▶ [Assignment]:
Copy every record that follows, word for word.

────────────────────

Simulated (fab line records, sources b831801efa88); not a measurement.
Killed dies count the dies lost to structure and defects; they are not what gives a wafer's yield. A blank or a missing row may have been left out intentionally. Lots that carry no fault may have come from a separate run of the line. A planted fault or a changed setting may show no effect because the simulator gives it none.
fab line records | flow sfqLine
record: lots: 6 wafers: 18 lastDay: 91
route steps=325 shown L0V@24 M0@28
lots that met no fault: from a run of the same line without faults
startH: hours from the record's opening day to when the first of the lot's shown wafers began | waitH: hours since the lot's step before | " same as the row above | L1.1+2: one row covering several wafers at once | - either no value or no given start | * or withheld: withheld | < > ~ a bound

────────────────────

▶ [Response area]:
Simulated (fab line records, sources b831801efa88); not a measurement.
Killed dies count the dies lost to structure and defects; they are not what gives a wafer's yield. A blank or a missing row may have been left out intentionally. Lots that carry no fault may have come from a separate run of the line. A planted fault or a changed setting may show no effect because the simulator gives it none.
fab line records | flow sfqLine
record: lots: 6 wafers: 18 lastDay: 91
route steps=325 shown L0V@24 M0@28
lots that met no fault: from a run of the same line without faults
startH: hours from the record's opening day to when the first of the lot's shown wafers began | waitH: hours since the lot's step before | " same as the row above | L1.1+2: one row covering several wafers at once | - either no value or no given start | * or withheld: withheld | < > ~ a bound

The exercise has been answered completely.